— DATASET CONTENT —
####

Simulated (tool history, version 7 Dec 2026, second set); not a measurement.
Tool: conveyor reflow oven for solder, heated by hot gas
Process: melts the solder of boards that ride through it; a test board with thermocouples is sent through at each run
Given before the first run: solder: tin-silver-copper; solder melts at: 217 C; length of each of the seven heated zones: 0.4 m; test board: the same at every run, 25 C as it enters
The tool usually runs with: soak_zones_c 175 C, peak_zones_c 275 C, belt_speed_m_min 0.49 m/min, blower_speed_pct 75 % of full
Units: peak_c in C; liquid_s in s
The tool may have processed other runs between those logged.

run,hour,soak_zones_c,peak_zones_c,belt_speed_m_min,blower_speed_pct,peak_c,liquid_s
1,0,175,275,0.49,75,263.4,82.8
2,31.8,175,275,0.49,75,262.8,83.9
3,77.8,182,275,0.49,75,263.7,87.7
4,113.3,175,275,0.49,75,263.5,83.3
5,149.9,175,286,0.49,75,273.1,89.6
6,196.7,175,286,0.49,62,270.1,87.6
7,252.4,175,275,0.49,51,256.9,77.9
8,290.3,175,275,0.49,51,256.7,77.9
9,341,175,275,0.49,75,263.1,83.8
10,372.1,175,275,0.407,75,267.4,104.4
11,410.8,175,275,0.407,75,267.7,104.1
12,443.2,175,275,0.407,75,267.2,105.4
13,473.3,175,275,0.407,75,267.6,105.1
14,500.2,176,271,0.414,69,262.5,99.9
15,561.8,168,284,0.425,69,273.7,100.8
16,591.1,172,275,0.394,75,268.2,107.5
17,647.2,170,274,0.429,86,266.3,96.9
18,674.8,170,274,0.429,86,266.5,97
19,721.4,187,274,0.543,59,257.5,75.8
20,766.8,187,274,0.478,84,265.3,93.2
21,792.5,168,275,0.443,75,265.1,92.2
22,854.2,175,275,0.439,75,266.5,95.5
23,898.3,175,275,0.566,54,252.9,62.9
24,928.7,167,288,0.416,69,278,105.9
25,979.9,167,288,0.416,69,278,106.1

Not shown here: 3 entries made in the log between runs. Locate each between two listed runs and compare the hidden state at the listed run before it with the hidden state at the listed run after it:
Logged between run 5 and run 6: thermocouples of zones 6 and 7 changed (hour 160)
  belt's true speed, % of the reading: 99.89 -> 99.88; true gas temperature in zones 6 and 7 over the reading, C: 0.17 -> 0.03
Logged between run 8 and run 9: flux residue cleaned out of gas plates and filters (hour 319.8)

####

— ACTIVITY —
Up to and including the line with "Process: melts the", print every line of the material above, starting from its first line, exactly.

— PROBLEM SOLUTION —
Simulated (tool history, version 7 Dec 2026, second set); not a measurement.
Tool: conveyor reflow oven for solder, heated by hot gas
Process: melts the solder of boards that ride through it; a test board with thermocouples is sent through at each run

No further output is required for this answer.